▶ _Data listing_:
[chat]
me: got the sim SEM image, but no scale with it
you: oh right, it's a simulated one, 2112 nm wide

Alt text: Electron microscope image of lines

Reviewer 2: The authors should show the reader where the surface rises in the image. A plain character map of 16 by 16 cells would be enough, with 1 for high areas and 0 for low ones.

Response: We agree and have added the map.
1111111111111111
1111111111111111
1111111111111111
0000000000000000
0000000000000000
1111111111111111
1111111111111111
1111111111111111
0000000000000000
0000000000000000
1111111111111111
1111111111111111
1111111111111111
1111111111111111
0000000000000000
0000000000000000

▶ _Brief_: In full and word for word, set down the records shown above.

▶ _Solution_:
[chat]
me: got the sim SEM image, but no scale with it
you: oh right, it's a simulated one, 2112 nm wide

Alt text: Electron microscope image of lines

Reviewer 2: The authors should show the reader where the surface rises in the image. A plain character map of 16 by 16 cells would be enough, with 1 for high areas and 0 for low ones.

Response: We agree and have added the map.
1111111111111111
1111111111111111
1111111111111111
0000000000000000
0000000000000000
1111111111111111
1111111111111111
1111111111111111
0000000000000000
0000000000000000
1111111111111111
1111111111111111
1111111111111111
1111111111111111
0000000000000000
0000000000000000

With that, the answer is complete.